WORK INSTRUCTION
Give back exactly the first lines of the entries below, through the line with "A step followed".

GIVEN DATA section start

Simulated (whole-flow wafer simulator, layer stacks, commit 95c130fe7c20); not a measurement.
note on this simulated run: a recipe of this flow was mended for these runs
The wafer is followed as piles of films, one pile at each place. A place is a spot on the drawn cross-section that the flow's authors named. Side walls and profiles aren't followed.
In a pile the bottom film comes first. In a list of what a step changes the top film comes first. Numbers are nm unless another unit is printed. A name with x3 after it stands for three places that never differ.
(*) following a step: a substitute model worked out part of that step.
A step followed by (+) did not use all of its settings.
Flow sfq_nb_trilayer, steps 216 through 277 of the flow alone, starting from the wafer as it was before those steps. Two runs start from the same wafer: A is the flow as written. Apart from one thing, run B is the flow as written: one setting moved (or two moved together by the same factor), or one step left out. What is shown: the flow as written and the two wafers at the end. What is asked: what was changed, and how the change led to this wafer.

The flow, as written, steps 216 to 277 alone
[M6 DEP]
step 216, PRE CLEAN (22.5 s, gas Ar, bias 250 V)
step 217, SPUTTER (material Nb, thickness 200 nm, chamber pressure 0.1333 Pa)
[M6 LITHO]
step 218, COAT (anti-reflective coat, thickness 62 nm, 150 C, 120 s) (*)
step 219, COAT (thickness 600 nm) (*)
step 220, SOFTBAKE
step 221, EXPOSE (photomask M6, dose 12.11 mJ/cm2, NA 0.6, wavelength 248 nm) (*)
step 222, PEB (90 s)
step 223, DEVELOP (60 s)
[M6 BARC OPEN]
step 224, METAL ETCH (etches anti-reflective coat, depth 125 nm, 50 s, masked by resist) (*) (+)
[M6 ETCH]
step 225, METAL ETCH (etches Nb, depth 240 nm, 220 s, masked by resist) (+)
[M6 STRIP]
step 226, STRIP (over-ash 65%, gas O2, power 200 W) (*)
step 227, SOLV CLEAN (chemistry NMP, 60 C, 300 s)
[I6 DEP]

GIVEN DATA section end

YOUR SOLUTION
Simulated (whole-flow wafer simulator, layer stacks, commit 95c130fe7c20); not a measurement.
note on this simulated run: a recipe of this flow was mended for these runs
The wafer is followed as piles of films, one pile at each place. A place is a spot on the drawn cross-section that the flow's authors named. Side walls and profiles aren't followed.
In a pile the bottom film comes first. In a list of what a step changes the top film comes first. Numbers are nm unless another unit is printed. A name with x3 after it stands for three places that never differ.
(*) following a step: a substitute model worked out part of that step.
A step followed by (+) did not use all of its settings.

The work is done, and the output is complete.